• DATASET EXCERPTS
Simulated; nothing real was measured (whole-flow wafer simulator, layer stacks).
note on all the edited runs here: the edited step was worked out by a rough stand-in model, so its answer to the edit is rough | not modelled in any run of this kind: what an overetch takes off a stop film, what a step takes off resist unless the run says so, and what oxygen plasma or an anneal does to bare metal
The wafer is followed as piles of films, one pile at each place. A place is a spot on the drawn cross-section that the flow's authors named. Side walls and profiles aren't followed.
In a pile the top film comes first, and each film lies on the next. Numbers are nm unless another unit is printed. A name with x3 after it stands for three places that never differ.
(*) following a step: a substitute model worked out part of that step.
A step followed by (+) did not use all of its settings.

• REQUIRED ACTION
Going back to the entries above, set down exactly the lines that begin at the one with "The wafer is" and end at the one with "(*) following a", both included, and nothing else.

• TASK RESPONSE
The wafer is followed as piles of films, one pile at each place. A place is a spot on the drawn cross-section that the flow's authors named. Side walls and profiles aren't followed.
In a pile the top film comes first, and each film lies on the next. Numbers are nm unless another unit is printed. A name with x3 after it stands for three places that never differ.
(*) following a step: a substitute model worked out part of that step.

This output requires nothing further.